Task item -> Quote all entries in full, exactly.

Data for analysis ->
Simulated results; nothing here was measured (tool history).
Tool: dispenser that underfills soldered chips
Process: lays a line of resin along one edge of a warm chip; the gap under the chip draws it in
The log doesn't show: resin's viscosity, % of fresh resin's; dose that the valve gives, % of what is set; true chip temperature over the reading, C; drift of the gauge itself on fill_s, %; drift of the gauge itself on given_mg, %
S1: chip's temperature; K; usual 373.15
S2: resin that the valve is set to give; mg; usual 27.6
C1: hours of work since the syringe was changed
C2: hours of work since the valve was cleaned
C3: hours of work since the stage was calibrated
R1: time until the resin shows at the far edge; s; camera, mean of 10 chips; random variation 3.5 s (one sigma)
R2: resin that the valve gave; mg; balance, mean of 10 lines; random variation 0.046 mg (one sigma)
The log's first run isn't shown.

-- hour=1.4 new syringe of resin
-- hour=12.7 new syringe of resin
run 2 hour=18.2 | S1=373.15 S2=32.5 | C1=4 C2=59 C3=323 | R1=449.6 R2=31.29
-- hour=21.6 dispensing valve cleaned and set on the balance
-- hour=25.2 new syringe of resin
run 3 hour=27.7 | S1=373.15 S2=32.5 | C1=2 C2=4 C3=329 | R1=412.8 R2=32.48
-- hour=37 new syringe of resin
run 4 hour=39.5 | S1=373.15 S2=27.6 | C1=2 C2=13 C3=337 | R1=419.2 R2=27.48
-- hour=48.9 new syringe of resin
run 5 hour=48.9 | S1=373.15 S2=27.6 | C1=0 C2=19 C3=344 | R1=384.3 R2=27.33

Exercise output ->
Simulated results; nothing here was measured (tool history).
Tool: dispenser that underfills soldered chips
Process: lays a line of resin along one edge of a warm chip; the gap under the chip draws it in
The log doesn't show: resin's viscosity, % of fresh resin's; dose that the valve gives, % of what is set; true chip temperature over the reading, C; drift of the gauge itself on fill_s, %; drift of the gauge itself on given_mg, %
S1: chip's temperature; K; usual 373.15
S2: resin that the valve is set to give; mg; usual 27.6
C1: hours of work since the syringe was changed
C2: hours of work since the valve was cleaned
C3: hours of work since the stage was calibrated
R1: time until the resin shows at the far edge; s; camera, mean of 10 chips; random variation 3.5 s (one sigma)
R2: resin that the valve gave; mg; balance, mean of 10 lines; random variation 0.046 mg (one sigma)
The log's first run isn't shown.

-- hour=1.4 new syringe of resin
-- hour=12.7 new syringe of resin
run 2 hour=18.2 | S1=373.15 S2=32.5 | C1=4 C2=59 C3=323 | R1=449.6 R2=31.29
-- hour=21.6 dispensing valve cleaned and set on the balance
-- hour=25.2 new syringe of resin
run 3 hour=27.7 | S1=373.15 S2=32.5 | C1=2 C2=4 C3=329 | R1=412.8 R2=32.48
-- hour=37 new syringe of resin
run 4 hour=39.5 | S1=373.15 S2=27.6 | C1=2 C2=13 C3=337 | R1=419.2 R2=27.48
-- hour=48.9 new syringe of resin
run 5 hour=48.9 | S1=373.15 S2=27.6 | C1=0 C2=19 C3=344 | R1=384.3 R2=27.33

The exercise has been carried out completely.